◆ WORK INSTRUCTION
Write out the entries below exactly, from the first line to the one with "The figure presents", both ends included.

◆ DATASET RECORDS
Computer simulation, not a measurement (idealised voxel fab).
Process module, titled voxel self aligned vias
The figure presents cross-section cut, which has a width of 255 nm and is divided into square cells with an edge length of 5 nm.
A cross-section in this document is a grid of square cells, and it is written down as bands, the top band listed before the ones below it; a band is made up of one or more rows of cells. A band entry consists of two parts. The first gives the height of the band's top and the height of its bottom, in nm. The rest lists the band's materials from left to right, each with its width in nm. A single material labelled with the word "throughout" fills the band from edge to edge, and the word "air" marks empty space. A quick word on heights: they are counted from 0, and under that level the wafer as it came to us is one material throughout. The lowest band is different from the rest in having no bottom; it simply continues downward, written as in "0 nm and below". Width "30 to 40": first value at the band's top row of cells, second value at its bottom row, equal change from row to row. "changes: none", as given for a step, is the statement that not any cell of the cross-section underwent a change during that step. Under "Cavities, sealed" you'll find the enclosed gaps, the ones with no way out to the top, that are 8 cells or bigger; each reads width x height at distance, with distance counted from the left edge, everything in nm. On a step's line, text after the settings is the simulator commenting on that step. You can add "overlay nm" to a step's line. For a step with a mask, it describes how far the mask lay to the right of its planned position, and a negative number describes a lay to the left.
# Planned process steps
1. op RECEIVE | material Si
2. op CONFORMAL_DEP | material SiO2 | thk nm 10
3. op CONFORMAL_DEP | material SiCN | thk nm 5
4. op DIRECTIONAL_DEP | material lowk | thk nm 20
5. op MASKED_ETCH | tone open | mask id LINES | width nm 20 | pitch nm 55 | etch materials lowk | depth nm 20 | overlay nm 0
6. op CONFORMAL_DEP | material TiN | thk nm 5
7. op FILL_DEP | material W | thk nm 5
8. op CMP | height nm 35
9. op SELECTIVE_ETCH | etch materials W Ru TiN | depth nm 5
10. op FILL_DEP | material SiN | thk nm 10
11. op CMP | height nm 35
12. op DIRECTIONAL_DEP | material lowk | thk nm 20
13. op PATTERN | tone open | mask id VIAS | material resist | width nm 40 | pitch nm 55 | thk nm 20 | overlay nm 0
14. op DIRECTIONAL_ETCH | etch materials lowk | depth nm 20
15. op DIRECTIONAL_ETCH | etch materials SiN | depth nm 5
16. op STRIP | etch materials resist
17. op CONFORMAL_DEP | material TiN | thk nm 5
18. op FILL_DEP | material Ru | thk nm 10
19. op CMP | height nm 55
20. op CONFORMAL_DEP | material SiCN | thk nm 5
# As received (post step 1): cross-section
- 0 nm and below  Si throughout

◆ EXERCISE OUTPUT
Computer simulation, not a measurement (idealised voxel fab).
Process module, titled voxel self aligned vias
The figure presents cross-section cut, which has a width of 255 nm and is divided into square cells with an edge length of 5 nm.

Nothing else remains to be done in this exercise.